Work item
Only one stretch of the records below should be repeated. It starts with the line containing "12. CONFORMAL_DEP (material TiN; thk nm 5)" and goes on through the line containing "24. CMP (height nm 70)", exactly as written.

Extracted entries

*** Block opens ***

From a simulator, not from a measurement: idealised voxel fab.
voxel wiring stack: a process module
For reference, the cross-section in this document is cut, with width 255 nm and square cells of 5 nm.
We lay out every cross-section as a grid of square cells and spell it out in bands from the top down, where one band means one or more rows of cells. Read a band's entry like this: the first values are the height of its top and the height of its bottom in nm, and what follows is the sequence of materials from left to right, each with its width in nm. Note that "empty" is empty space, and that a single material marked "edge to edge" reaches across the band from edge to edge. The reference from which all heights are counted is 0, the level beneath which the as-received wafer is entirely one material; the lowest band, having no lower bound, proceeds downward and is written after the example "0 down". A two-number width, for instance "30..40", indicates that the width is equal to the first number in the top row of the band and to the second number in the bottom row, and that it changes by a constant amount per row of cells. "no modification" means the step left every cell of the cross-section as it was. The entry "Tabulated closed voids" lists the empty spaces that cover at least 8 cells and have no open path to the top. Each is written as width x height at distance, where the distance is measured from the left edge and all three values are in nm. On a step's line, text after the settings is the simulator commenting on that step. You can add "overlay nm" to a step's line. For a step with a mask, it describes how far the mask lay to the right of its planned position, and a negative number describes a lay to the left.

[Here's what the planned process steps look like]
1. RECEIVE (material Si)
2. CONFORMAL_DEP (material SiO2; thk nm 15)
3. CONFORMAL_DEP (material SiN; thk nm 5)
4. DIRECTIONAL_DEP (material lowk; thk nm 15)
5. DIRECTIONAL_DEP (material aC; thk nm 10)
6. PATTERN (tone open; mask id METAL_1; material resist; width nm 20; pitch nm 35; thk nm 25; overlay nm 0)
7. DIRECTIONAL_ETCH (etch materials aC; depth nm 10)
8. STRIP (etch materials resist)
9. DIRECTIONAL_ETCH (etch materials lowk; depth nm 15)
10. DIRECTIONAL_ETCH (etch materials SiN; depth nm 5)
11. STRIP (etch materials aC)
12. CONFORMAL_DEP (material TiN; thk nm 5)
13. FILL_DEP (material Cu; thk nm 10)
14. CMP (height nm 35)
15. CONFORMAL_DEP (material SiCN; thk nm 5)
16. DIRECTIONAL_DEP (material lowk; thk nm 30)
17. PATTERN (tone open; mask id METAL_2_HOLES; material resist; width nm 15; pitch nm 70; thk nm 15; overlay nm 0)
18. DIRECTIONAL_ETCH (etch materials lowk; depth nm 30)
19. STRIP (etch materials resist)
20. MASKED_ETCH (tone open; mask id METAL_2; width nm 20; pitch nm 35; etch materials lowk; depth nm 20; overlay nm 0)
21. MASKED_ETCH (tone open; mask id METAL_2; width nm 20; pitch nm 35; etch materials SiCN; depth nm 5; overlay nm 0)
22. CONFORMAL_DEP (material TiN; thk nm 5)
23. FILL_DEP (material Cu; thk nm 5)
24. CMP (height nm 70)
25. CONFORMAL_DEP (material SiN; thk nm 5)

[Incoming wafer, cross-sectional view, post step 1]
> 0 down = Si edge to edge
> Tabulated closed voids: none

*** Block closes ***

Exercise solution
12. CONFORMAL_DEP (material TiN; thk nm 5)
13. FILL_DEP (material Cu; thk nm 10)
14. CMP (height nm 35)
15. CONFORMAL_DEP (material SiCN; thk nm 5)
16. DIRECTIONAL_DEP (material lowk; thk nm 30)
17. PATTERN (tone open; mask id METAL_2_HOLES; material resist; width nm 15; pitch nm 70; thk nm 15; overlay nm 0)
18. DIRECTIONAL_ETCH (etch materials lowk; depth nm 30)
19. STRIP (etch materials resist)
20. MASKED_ETCH (tone open; mask id METAL_2; width nm 20; pitch nm 35; etch materials lowk; depth nm 20; overlay nm 0)
21. MASKED_ETCH (tone open; mask id METAL_2; width nm 20; pitch nm 35; etch materials SiCN; depth nm 5; overlay nm 0)
22. CONFORMAL_DEP (material TiN; thk nm 5)
23. FILL_DEP (material Cu; thk nm 5)
24. CMP (height nm 70)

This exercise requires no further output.